> _LISTED RECORDS_:
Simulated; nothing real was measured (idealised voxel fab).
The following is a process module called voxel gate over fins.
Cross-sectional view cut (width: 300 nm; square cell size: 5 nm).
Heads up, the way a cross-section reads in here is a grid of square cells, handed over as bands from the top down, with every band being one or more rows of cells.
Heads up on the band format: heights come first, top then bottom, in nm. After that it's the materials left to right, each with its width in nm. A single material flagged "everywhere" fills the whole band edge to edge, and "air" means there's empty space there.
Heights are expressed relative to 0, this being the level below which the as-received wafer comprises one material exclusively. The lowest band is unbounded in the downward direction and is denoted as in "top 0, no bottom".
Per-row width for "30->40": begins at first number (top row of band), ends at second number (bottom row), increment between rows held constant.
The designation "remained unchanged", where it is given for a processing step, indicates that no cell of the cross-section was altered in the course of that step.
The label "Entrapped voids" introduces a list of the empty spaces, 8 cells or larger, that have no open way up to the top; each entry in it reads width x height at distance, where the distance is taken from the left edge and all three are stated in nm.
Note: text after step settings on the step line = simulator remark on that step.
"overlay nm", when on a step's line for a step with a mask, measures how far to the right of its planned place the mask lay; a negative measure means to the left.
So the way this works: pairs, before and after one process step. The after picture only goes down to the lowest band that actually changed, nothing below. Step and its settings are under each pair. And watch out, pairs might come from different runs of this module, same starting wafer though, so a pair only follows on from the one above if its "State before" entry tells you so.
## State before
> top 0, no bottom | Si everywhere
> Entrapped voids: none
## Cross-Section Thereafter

> _ASSIGNMENT_: All records should be returned verbatim, none left out.

> _RESPONSE AREA_:
Simulated; nothing real was measured (idealised voxel fab).
The following is a process module called voxel gate over fins.
Cross-sectional view cut (width: 300 nm; square cell size: 5 nm).
Heads up, the way a cross-section reads in here is a grid of square cells, handed over as bands from the top down, with every band being one or more rows of cells.
Heads up on the band format: heights come first, top then bottom, in nm. After that it's the materials left to right, each with its width in nm. A single material flagged "everywhere" fills the whole band edge to edge, and "air" means there's empty space there.
Heights are expressed relative to 0, this being the level below which the as-received wafer comprises one material exclusively. The lowest band is unbounded in the downward direction and is denoted as in "top 0, no bottom".
Per-row width for "30->40": begins at first number (top row of band), ends at second number (bottom row), increment between rows held constant.
The designation "remained unchanged", where it is given for a processing step, indicates that no cell of the cross-section was altered in the course of that step.
The label "Entrapped voids" introduces a list of the empty spaces, 8 cells or larger, that have no open way up to the top; each entry in it reads width x height at distance, where the distance is taken from the left edge and all three are stated in nm.
Note: text after step settings on the step line = simulator remark on that step.
"overlay nm", when on a step's line for a step with a mask, measures how far to the right of its planned place the mask lay; a negative measure means to the left.
So the way this works: pairs, before and after one process step. The after picture only goes down to the lowest band that actually changed, nothing below. Step and its settings are under each pair. And watch out, pairs might come from different runs of this module, same starting wafer though, so a pair only follows on from the one above if its "State before" entry tells you so.
## State before
> top 0, no bottom | Si everywhere
> Entrapped voids: none
## Cross-Section Thereafter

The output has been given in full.